When you reach the line containing "S1: flow of slurry; ml/min" in the records below, start copying exactly, and stop once you have copied the line containing "C3: hours since".

*** DATA UNDER STUDY Section Begins ***

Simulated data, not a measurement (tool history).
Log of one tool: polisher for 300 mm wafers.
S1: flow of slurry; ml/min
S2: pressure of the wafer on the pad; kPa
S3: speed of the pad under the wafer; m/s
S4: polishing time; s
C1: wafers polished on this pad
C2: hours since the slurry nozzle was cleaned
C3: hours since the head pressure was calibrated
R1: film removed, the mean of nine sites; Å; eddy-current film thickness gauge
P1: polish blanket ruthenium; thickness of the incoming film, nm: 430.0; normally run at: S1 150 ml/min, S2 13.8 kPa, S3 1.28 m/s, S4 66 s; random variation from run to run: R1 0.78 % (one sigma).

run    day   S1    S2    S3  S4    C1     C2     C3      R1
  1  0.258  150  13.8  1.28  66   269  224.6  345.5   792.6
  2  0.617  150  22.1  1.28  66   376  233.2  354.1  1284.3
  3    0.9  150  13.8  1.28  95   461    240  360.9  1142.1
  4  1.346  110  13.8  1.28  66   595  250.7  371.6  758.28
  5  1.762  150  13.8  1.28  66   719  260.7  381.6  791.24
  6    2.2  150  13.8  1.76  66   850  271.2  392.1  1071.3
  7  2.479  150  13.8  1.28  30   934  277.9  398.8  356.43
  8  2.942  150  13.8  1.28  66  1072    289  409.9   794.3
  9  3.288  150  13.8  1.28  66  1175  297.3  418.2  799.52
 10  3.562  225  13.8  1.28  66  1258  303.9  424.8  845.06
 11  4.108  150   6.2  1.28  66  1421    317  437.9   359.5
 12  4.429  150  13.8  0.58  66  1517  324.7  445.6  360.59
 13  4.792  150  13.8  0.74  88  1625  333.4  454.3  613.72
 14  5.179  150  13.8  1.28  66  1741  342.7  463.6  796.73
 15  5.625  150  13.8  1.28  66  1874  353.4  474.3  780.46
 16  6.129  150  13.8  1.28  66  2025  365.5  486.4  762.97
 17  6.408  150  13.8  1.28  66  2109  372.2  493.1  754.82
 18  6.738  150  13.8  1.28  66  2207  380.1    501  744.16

*** DATA UNDER STUDY Section Ends ***

▶ **TASK OUTPUT**:
S1: flow of slurry; ml/min
S2: pressure of the wafer on the pad; kPa
S3: speed of the pad under the wafer; m/s
S4: polishing time; s
C1: wafers polished on this pad
C2: hours since the slurry nozzle was cleaned
C3: hours since the head pressure was calibrated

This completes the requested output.